-- ACTION ITEM --
Word for word, restate the lines of the material below from its first line through the one containing "1 OXIDATION: thickness". Omit the rest.

-- DATA SECTION --
<<<<

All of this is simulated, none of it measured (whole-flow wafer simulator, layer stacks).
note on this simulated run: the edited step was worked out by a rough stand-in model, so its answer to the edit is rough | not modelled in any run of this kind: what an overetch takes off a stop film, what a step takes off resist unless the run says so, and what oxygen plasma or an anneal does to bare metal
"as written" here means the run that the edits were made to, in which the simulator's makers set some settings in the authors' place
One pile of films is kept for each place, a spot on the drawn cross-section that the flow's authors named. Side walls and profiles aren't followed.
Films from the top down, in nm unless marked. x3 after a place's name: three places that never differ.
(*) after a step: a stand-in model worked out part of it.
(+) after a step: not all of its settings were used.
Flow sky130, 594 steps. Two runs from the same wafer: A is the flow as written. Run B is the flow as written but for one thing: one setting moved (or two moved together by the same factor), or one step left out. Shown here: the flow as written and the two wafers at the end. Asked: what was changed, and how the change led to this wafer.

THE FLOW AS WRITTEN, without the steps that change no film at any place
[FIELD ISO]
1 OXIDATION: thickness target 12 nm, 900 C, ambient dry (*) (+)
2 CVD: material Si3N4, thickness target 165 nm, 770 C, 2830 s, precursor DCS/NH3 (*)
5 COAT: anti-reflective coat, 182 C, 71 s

>>>>

-- RESPONSE AREA --
All of this is simulated, none of it measured (whole-flow wafer simulator, layer stacks).
note on this simulated run: the edited step was worked out by a rough stand-in model, so its answer to the edit is rough | not modelled in any run of this kind: what an overetch takes off a stop film, what a step takes off resist unless the run says so, and what oxygen plasma or an anneal does to bare metal
"as written" here means the run that the edits were made to, in which the simulator's makers set some settings in the authors' place
One pile of films is kept for each place, a spot on the drawn cross-section that the flow's authors named. Side walls and profiles aren't followed.
Films from the top down, in nm unless marked. x3 after a place's name: three places that never differ.
(*) after a step: a stand-in model worked out part of it.
(+) after a step: not all of its settings were used.
Flow sky130, 594 steps. Two runs from the same wafer: A is the flow as written. Run B is the flow as written but for one thing: one setting moved (or two moved together by the same factor), or one step left out. Shown here: the flow as written and the two wafers at the end. Asked: what was changed, and how the change led to this wafer.

THE FLOW AS WRITTEN, without the steps that change no film at any place
[FIELD ISO]
1 OXIDATION: thickness target 12 nm, 900 C, ambient dry (*) (+)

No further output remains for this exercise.